EXERCISE:
All lines from the opening of the entries below through the line containing "## THE READING" must be output exactly as they appear, with no other lines.

DATA UNDER STUDY:
+ + + + +

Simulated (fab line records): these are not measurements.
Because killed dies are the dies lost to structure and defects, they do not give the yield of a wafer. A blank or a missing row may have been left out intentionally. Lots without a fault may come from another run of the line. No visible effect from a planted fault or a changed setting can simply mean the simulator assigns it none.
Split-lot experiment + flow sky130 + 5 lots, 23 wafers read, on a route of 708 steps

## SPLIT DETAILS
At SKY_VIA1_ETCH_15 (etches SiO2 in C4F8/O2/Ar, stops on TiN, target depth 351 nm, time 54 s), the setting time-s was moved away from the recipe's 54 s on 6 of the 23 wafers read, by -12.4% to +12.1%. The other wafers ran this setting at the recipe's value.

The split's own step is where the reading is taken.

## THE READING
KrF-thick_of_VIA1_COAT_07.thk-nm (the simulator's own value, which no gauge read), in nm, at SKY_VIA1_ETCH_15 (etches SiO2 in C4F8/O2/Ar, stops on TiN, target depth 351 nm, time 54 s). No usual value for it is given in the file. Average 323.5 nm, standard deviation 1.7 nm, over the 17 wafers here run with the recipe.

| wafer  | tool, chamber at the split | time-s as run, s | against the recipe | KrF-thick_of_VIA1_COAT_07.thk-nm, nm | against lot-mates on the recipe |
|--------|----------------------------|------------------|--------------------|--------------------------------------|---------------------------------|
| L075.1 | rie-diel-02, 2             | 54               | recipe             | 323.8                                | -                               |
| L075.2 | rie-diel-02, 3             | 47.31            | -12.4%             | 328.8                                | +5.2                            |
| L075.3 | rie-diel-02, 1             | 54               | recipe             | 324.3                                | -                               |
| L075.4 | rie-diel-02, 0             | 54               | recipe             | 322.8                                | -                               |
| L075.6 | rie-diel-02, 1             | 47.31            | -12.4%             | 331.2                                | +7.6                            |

+ + + + +

REPLY:
Simulated (fab line records): these are not measurements.
Because killed dies are the dies lost to structure and defects, they do not give the yield of a wafer. A blank or a missing row may have been left out intentionally. Lots without a fault may come from another run of the line. No visible effect from a planted fault or a changed setting can simply mean the simulator assigns it none.
Split-lot experiment + flow sky130 + 5 lots, 23 wafers read, on a route of 708 steps

## SPLIT DETAILS
At SKY_VIA1_ETCH_15 (etches SiO2 in C4F8/O2/Ar, stops on TiN, target depth 351 nm, time 54 s), the setting time-s was moved away from the recipe's 54 s on 6 of the 23 wafers read, by -12.4% to +12.1%. The other wafers ran this setting at the recipe's value.

The split's own step is where the reading is taken.

## THE READING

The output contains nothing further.